ACTIVITY. Return, word for word, only the lines of the data below that lie between the line with "One pile of" and the line with "(*) after a", those two lines included.

RAW DATA.
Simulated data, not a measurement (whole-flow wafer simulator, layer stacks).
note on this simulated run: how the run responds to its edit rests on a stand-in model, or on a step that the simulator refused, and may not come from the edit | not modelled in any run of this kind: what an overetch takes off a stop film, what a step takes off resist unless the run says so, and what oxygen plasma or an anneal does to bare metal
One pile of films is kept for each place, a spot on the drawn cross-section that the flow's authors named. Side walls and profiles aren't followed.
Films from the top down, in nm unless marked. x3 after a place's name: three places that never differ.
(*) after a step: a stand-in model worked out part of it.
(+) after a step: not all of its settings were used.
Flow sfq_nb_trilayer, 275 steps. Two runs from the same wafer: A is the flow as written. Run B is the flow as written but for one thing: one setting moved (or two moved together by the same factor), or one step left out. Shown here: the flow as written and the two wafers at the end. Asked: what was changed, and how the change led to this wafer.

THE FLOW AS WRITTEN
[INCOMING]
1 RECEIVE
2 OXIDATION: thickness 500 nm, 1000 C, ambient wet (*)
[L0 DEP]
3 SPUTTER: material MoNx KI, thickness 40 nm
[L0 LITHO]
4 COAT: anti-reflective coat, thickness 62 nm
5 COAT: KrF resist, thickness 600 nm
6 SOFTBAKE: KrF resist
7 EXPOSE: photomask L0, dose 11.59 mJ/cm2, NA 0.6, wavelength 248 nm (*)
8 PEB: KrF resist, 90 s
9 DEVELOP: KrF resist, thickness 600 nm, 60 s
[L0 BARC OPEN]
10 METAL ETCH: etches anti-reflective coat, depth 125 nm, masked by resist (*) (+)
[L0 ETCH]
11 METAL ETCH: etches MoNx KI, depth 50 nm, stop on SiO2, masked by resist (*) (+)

ANSWER SPACE.
One pile of films is kept for each place, a spot on the drawn cross-section that the flow's authors named. Side walls and profiles aren't followed.
Films from the top down, in nm unless marked. x3 after a place's name: three places that never differ.
(*) after a step: a stand-in model worked out part of it.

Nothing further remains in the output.